__Excerpted data__.

▼

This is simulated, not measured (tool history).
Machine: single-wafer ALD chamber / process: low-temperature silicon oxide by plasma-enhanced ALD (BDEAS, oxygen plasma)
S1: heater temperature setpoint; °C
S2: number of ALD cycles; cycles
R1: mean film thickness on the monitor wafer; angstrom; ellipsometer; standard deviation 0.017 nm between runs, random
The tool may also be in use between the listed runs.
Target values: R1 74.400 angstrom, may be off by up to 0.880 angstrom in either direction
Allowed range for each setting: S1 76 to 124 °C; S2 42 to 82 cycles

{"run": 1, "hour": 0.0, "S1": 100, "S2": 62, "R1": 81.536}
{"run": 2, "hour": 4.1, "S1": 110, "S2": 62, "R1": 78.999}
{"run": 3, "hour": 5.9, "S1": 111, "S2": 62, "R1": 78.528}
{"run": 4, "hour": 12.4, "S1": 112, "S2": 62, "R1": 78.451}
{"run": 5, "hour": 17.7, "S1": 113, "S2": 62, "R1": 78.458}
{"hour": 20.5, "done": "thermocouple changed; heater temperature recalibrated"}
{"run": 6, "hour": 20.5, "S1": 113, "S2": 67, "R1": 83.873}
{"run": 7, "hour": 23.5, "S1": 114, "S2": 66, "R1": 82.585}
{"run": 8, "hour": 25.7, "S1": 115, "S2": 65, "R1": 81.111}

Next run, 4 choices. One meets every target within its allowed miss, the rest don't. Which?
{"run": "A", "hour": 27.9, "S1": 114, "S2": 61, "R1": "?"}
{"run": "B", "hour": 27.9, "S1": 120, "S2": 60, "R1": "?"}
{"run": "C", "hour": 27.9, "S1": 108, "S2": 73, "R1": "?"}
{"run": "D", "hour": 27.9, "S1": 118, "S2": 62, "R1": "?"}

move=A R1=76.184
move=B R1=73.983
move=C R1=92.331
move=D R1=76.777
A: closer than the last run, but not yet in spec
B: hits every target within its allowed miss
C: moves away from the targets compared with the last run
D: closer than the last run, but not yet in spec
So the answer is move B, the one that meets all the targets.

▲

__Assigned task__.
Which lines belong in the answer? Exactly those from the first line of the entries through the line holding "The tool may", inclusive, copied unchanged.

__Answer box__.
This is simulated, not measured (tool history).
Machine: single-wafer ALD chamber / process: low-temperature silicon oxide by plasma-enhanced ALD (BDEAS, oxygen plasma)
S1: heater temperature setpoint; °C
S2: number of ALD cycles; cycles
R1: mean film thickness on the monitor wafer; angstrom; ellipsometer; standard deviation 0.017 nm between runs, random
The tool may also be in use between the listed runs.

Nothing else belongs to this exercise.